[STUDY MATERIAL]:
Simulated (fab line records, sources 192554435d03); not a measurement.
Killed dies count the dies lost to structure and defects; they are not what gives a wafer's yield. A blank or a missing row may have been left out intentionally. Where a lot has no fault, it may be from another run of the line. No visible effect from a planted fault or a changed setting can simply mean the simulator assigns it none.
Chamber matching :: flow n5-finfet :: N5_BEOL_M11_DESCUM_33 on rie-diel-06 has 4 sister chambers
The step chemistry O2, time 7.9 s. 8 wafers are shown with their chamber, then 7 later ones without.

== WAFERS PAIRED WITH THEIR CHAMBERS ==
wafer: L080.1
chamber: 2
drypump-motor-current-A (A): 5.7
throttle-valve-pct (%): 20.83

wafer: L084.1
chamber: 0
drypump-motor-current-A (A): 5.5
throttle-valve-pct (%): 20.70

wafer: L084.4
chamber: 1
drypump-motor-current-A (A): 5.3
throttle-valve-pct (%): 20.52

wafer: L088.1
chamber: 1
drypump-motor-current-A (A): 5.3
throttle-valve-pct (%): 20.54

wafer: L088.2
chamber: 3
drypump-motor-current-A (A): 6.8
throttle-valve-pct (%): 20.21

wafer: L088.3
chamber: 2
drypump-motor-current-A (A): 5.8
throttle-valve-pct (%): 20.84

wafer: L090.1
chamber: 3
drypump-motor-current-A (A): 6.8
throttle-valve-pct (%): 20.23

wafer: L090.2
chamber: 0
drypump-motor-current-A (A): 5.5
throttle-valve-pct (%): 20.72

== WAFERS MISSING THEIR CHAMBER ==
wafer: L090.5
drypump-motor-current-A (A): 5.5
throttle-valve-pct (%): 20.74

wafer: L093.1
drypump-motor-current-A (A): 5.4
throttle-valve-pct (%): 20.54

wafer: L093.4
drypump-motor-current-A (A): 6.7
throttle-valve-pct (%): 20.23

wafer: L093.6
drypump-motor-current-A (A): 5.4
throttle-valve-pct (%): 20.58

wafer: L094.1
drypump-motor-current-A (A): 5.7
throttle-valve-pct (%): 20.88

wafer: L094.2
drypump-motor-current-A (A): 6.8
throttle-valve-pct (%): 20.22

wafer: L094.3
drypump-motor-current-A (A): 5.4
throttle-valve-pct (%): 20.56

[WORK INSTRUCTION]: Lines after the one containing "wafer: L094.2" are left out; every line from the start of the entries through that line is restated word for word.

[TASK OUTPUT]:
Simulated (fab line records, sources 192554435d03); not a measurement.
Killed dies count the dies lost to structure and defects; they are not what gives a wafer's yield. A blank or a missing row may have been left out intentionally. Where a lot has no fault, it may be from another run of the line. No visible effect from a planted fault or a changed setting can simply mean the simulator assigns it none.
Chamber matching :: flow n5-finfet :: N5_BEOL_M11_DESCUM_33 on rie-diel-06 has 4 sister chambers
The step chemistry O2, time 7.9 s. 8 wafers are shown with their chamber, then 7 later ones without.

== WAFERS PAIRED WITH THEIR CHAMBERS ==
wafer: L080.1
chamber: 2
drypump-motor-current-A (A): 5.7
throttle-valve-pct (%): 20.83

wafer: L084.1
chamber: 0
drypump-motor-current-A (A): 5.5
throttle-valve-pct (%): 20.70

wafer: L084.4
chamber: 1
drypump-motor-current-A (A): 5.3
throttle-valve-pct (%): 20.52

wafer: L088.1
chamber: 1
drypump-motor-current-A (A): 5.3
throttle-valve-pct (%): 20.54

wafer: L088.2
chamber: 3
drypump-motor-current-A (A): 6.8
throttle-valve-pct (%): 20.21

wafer: L088.3
chamber: 2
drypump-motor-current-A (A): 5.8
throttle-valve-pct (%): 20.84

wafer: L090.1
chamber: 3
drypump-motor-current-A (A): 6.8
throttle-valve-pct (%): 20.23

wafer: L090.2
chamber: 0
drypump-motor-current-A (A): 5.5
throttle-valve-pct (%): 20.72

== WAFERS MISSING THEIR CHAMBER ==
wafer: L090.5
drypump-motor-current-A (A): 5.5
throttle-valve-pct (%): 20.74

wafer: L093.1
drypump-motor-current-A (A): 5.4
throttle-valve-pct (%): 20.54

wafer: L093.4
drypump-motor-current-A (A): 6.7
throttle-valve-pct (%): 20.23

wafer: L093.6
drypump-motor-current-A (A): 5.4
throttle-valve-pct (%): 20.58

wafer: L094.1
drypump-motor-current-A (A): 5.7
throttle-valve-pct (%): 20.88

wafer: L094.2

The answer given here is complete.